• DATASET EXCERPTS
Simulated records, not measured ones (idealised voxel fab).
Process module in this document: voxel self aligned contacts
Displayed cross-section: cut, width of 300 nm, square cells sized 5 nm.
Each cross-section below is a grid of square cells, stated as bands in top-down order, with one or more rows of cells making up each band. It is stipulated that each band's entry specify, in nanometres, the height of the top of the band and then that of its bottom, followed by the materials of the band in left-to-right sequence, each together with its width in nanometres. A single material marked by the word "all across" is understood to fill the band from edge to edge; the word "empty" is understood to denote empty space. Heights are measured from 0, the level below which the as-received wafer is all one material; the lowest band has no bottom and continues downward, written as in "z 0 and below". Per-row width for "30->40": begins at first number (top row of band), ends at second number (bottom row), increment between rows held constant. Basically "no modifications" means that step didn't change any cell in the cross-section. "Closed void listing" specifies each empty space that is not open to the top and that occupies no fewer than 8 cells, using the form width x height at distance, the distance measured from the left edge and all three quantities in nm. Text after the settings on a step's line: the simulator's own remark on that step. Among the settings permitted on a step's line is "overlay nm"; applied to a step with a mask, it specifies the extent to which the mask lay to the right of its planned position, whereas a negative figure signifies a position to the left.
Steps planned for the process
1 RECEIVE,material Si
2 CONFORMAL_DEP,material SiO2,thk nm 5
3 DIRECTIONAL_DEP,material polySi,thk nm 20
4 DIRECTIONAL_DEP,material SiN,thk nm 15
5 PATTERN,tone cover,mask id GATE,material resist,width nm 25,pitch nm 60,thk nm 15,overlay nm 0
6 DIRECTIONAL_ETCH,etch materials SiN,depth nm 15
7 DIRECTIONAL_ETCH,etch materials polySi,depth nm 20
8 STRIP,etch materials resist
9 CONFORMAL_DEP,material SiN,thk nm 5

• WORK INSTRUCTION
Within the material above, extract exactly the lines that start at the line containing "7 DIRECTIONAL_ETCH,etch materials" and stop after the line containing "8 STRIP,etch materials resist", and only those.

• WRITTEN ANSWER
7 DIRECTIONAL_ETCH,etch materials polySi,depth nm 20
8 STRIP,etch materials resist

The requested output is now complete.